Required action:
Exactly the lines below from the one with "11: CMP, height nm 20" up to and including the one with "26: EPI, material nSi, thk nm 15" make up the answer, with nothing else added.

━━━━━━━━━━━━━━━━━━━━

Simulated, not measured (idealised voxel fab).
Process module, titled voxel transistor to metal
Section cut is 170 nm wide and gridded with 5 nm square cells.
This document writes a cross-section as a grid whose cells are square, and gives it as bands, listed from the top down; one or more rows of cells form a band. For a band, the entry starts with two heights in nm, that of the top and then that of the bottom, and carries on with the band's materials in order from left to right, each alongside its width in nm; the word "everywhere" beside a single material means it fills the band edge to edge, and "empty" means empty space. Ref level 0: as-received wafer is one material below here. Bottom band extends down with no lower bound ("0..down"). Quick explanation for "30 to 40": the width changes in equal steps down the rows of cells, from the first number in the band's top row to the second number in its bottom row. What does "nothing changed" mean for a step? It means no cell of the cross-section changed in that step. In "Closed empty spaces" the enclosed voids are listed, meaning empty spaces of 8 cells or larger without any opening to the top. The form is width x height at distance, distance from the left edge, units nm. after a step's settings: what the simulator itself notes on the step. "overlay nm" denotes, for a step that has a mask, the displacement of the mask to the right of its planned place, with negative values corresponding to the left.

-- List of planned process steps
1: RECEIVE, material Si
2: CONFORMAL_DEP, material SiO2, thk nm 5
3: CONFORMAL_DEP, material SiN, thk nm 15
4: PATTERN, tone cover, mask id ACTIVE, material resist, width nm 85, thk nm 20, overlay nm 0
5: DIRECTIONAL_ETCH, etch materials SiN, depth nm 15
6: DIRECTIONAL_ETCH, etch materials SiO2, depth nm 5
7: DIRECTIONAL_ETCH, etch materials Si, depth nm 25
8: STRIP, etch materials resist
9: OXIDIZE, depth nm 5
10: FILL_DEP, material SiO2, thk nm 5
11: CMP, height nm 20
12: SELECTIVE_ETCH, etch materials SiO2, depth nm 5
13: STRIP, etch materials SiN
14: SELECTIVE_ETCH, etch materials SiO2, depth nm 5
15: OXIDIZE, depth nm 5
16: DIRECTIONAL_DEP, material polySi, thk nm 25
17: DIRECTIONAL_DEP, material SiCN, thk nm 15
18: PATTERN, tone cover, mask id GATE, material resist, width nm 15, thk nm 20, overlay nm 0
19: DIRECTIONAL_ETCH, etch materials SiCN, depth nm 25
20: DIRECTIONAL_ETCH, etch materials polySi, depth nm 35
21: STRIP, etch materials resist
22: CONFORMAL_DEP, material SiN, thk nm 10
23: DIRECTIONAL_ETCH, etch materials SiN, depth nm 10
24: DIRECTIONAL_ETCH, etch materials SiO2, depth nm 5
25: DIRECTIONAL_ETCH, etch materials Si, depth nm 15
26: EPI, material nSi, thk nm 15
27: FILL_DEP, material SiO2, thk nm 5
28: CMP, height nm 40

━━━━━━━━━━━━━━━━━━━━

Your solution:
11: CMP, height nm 20
12: SELECTIVE_ETCH, etch materials SiO2, depth nm 5
13: STRIP, etch materials SiN
14: SELECTIVE_ETCH, etch materials SiO2, depth nm 5
15: OXIDIZE, depth nm 5
16: DIRECTIONAL_DEP, material polySi, thk nm 25
17: DIRECTIONAL_DEP, material SiCN, thk nm 15
18: PATTERN, tone cover, mask id GATE, material resist, width nm 15, thk nm 20, overlay nm 0
19: DIRECTIONAL_ETCH, etch materials SiCN, depth nm 25
20: DIRECTIONAL_ETCH, etch materials polySi, depth nm 35
21: STRIP, etch materials resist
22: CONFORMAL_DEP, material SiN, thk nm 10
23: DIRECTIONAL_ETCH, etch materials SiN, depth nm 10
24: DIRECTIONAL_ETCH, etch materials SiO2, depth nm 5
25: DIRECTIONAL_ETCH, etch materials Si, depth nm 15
26: EPI, material nSi, thk nm 15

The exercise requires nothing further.